» Exercise:
Set down exactly the lines of the listing below, please, beginning with the first and ending with the line that holds "Prior information: vessel: 0.5 l".

-- -- --

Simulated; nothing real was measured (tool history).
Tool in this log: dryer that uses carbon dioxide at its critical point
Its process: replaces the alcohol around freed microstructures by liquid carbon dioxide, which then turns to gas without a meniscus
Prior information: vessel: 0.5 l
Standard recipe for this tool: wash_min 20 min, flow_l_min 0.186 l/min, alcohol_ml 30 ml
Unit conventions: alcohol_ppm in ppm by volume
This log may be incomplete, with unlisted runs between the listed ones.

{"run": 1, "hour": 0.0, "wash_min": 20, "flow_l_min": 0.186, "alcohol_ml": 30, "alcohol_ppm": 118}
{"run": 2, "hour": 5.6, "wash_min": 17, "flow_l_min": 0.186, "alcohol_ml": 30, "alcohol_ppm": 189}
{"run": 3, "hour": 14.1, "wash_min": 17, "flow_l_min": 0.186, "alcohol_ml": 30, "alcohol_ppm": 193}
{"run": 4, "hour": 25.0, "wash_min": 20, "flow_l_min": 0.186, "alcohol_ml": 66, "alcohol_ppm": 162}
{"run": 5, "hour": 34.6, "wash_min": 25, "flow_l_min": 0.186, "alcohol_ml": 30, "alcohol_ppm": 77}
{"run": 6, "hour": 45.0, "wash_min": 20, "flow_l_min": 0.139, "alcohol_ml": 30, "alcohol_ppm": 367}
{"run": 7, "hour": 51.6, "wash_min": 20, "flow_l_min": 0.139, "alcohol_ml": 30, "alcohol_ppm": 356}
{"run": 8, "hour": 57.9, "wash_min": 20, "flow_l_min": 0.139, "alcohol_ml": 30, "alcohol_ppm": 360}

-- -- --

» Worked solution:
Simulated; nothing real was measured (tool history).
Tool in this log: dryer that uses carbon dioxide at its critical point
Its process: replaces the alcohol around freed microstructures by liquid carbon dioxide, which then turns to gas without a meniscus
Prior information: vessel: 0.5 l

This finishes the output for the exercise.